- _Assignment_: All of the data needs to be reproduced with no alterations.

───── Stored data

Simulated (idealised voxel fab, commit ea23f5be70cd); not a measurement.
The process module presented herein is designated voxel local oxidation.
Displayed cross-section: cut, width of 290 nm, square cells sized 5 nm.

──────────

- _Answer space_:
Simulated (idealised voxel fab, commit ea23f5be70cd); not a measurement.
The process module presented herein is designated voxel local oxidation.
Displayed cross-section: cut, width of 290 nm, square cells sized 5 nm.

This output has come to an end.